**DATA UNDER STUDY**
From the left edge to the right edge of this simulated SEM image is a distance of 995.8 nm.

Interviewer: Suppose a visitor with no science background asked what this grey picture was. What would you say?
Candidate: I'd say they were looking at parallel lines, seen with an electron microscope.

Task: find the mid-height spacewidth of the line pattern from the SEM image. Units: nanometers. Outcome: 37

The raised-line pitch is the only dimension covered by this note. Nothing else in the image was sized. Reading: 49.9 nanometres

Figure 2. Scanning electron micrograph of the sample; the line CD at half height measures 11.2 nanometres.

**REQUIREMENT**
Please copy out the data above exactly.

**ANSWER SECTION**
From the left edge to the right edge of this simulated SEM image is a distance of 995.8 nm.

Interviewer: Suppose a visitor with no science background asked what this grey picture was. What would you say?
Candidate: I'd say they were looking at parallel lines, seen with an electron microscope.

Task: find the mid-height spacewidth of the line pattern from the SEM image. Units: nanometers. Outcome: 37

The raised-line pitch is the only dimension covered by this note. Nothing else in the image was sized. Reading: 49.9 nanometres

Figure 2. Scanning electron micrograph of the sample; the line CD at half height measures 11.2 nanometres.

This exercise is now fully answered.